Exercise data:
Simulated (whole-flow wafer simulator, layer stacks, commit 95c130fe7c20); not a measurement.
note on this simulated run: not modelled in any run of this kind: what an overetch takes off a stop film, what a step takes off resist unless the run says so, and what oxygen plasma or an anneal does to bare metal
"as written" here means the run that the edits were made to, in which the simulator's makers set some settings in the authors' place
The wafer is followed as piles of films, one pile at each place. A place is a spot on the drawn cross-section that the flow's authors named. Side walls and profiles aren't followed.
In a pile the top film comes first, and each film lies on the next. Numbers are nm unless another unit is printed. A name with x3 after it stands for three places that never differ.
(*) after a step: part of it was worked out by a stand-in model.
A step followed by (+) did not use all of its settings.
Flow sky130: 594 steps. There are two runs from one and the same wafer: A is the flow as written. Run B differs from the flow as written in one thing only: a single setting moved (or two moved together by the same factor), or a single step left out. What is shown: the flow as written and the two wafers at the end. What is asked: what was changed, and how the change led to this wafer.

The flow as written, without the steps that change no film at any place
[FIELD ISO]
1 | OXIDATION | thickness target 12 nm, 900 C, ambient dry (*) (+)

Assigned task: Every entry is to be restated word for word.

Exercise answer:
Simulated (whole-flow wafer simulator, layer stacks, commit 95c130fe7c20); not a measurement.
note on this simulated run: not modelled in any run of this kind: what an overetch takes off a stop film, what a step takes off resist unless the run says so, and what oxygen plasma or an anneal does to bare metal
"as written" here means the run that the edits were made to, in which the simulator's makers set some settings in the authors' place
The wafer is followed as piles of films, one pile at each place. A place is a spot on the drawn cross-section that the flow's authors named. Side walls and profiles aren't followed.
In a pile the top film comes first, and each film lies on the next. Numbers are nm unless another unit is printed. A name with x3 after it stands for three places that never differ.
(*) after a step: part of it was worked out by a stand-in model.
A step followed by (+) did not use all of its settings.
Flow sky130: 594 steps. There are two runs from one and the same wafer: A is the flow as written. Run B differs from the flow as written in one thing only: a single setting moved (or two moved together by the same factor), or a single step left out. What is shown: the flow as written and the two wafers at the end. What is asked: what was changed, and how the change led to this wafer.

The flow as written, without the steps that change no film at any place
[FIELD ISO]
1 | OXIDATION | thickness target 12 nm, 900 C, ambient dry (*) (+)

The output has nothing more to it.